⟨
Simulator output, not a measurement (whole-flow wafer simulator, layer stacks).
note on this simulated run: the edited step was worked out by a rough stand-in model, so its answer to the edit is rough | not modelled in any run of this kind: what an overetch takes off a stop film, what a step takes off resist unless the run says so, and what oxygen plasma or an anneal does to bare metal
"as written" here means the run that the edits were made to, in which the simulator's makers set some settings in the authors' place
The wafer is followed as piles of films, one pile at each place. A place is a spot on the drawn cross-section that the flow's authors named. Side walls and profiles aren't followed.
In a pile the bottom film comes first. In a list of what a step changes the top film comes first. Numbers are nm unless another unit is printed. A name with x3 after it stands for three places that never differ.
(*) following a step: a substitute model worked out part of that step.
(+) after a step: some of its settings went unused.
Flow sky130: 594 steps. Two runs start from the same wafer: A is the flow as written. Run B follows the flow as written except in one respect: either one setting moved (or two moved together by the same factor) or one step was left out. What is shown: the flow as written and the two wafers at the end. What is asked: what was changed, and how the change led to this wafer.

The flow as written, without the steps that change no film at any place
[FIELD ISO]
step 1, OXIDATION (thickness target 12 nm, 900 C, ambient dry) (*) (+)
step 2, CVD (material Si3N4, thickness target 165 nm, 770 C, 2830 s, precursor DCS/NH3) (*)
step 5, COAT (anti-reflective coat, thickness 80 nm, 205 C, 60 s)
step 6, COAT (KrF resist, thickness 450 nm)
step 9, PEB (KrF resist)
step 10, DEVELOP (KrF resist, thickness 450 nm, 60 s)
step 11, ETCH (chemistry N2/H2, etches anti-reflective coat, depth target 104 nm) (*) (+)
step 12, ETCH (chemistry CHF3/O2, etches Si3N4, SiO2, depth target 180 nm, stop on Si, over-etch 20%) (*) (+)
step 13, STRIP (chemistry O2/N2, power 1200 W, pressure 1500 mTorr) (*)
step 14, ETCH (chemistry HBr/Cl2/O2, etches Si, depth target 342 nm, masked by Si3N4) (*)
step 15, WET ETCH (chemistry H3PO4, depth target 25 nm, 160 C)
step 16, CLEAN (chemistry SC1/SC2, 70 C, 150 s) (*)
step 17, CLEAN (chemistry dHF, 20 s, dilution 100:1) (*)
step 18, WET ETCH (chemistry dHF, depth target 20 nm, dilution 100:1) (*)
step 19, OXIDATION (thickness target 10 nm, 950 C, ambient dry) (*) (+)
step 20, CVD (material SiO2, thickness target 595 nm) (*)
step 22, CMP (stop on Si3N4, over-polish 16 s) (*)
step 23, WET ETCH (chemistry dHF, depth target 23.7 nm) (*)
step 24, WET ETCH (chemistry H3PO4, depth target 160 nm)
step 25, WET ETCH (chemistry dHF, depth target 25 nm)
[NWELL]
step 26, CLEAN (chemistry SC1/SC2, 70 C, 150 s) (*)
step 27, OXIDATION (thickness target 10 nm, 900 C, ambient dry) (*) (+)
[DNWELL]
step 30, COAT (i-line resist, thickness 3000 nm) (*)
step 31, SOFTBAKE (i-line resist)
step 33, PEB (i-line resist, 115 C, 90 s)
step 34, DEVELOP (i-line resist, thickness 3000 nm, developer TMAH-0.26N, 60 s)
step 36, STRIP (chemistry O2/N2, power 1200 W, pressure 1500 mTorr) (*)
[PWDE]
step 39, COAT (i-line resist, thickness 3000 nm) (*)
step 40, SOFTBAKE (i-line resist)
⟩

__ASSIGNED TASK__.
The lines above starting at the one that contains "step 36, STRIP" and ending at the one that contains "step 39, COAT" must be transcribed exactly, and no other lines may appear.

__EXERCISE RESULT__.
step 36, STRIP (chemistry O2/N2, power 1200 W, pressure 1500 mTorr) (*)
[PWDE]
step 39, COAT (i-line resist, thickness 3000 nm) (*)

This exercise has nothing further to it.